- _Task item_: The reply should contain each record below, returned exactly as given.

═══ Extracted entries ═══

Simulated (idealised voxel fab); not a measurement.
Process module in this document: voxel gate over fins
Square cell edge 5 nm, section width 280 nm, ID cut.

═══

- _Result_:
Simulated (idealised voxel fab); not a measurement.
Process module in this document: voxel gate over fins
Square cell edge 5 nm, section width 280 nm, ID cut.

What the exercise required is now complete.